*Work request:* In your reply, restate all of the records below word for word.

*Stored data:*
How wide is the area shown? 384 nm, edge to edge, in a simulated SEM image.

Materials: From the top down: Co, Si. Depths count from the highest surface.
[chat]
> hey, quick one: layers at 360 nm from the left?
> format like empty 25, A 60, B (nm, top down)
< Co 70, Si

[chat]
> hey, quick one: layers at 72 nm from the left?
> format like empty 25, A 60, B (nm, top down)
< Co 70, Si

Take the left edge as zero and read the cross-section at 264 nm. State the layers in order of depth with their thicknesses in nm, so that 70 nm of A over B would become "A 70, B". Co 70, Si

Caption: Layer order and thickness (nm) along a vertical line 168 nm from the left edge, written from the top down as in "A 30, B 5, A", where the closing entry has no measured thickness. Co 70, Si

*Expected answer:*
How wide is the area shown? 384 nm, edge to edge, in a simulated SEM image.

Materials: From the top down: Co, Si. Depths count from the highest surface.
[chat]
> hey, quick one: layers at 360 nm from the left?
> format like empty 25, A 60, B (nm, top down)
< Co 70, Si

[chat]
> hey, quick one: layers at 72 nm from the left?
> format like empty 25, A 60, B (nm, top down)
< Co 70, Si

Take the left edge as zero and read the cross-section at 264 nm. State the layers in order of depth with their thicknesses in nm, so that 70 nm of A over B would become "A 70, B". Co 70, Si

Caption: Layer order and thickness (nm) along a vertical line 168 nm from the left edge, written from the top down as in "A 30, B 5, A", where the closing entry has no measured thickness. Co 70, Si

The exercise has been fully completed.